* Material shown:
--
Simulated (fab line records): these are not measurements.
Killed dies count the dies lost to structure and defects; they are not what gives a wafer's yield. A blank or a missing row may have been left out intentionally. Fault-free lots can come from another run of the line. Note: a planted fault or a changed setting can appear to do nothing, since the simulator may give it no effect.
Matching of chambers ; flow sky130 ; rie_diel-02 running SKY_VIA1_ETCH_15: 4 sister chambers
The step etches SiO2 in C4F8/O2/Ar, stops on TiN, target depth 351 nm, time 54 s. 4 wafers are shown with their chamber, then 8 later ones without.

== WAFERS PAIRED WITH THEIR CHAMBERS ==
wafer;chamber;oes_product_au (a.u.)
--

* Activity:
A faithful copy of every record is required; output it in full.

* Worked solution:
Simulated (fab line records): these are not measurements.
Killed dies count the dies lost to structure and defects; they are not what gives a wafer's yield. A blank or a missing row may have been left out intentionally. Fault-free lots can come from another run of the line. Note: a planted fault or a changed setting can appear to do nothing, since the simulator may give it no effect.
Matching of chambers ; flow sky130 ; rie_diel-02 running SKY_VIA1_ETCH_15: 4 sister chambers
The step etches SiO2 in C4F8/O2/Ar, stops on TiN, target depth 351 nm, time 54 s. 4 wafers are shown with their chamber, then 8 later ones without.

== WAFERS PAIRED WITH THEIR CHAMBERS ==
wafer;chamber;oes_product_au (a.u.)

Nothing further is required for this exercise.